▶ _WORK TASK_: A verbatim reproduction of every entry is the expected answer.

··· RECORD EXCERPTS
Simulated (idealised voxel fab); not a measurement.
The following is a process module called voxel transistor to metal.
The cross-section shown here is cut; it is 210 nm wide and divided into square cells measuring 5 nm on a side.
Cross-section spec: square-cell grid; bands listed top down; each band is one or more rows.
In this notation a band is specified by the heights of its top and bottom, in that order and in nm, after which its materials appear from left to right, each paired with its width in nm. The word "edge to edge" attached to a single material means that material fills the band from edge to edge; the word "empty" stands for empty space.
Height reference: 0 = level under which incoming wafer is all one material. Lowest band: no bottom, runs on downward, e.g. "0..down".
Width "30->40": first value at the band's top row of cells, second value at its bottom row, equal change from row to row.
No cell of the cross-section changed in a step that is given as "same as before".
······

▶ _EXPECTED ANSWER_:
Simulated (idealised voxel fab); not a measurement.
The following is a process module called voxel transistor to metal.
The cross-section shown here is cut; it is 210 nm wide and divided into square cells measuring 5 nm on a side.
Cross-section spec: square-cell grid; bands listed top down; each band is one or more rows.
In this notation a band is specified by the heights of its top and bottom, in that order and in nm, after which its materials appear from left to right, each paired with its width in nm. The word "edge to edge" attached to a single material means that material fills the band from edge to edge; the word "empty" stands for empty space.
Height reference: 0 = level under which incoming wafer is all one material. Lowest band: no bottom, runs on downward, e.g. "0..down".
Width "30->40": first value at the band's top row of cells, second value at its bottom row, equal change from row to row.
No cell of the cross-section changed in a step that is given as "same as before".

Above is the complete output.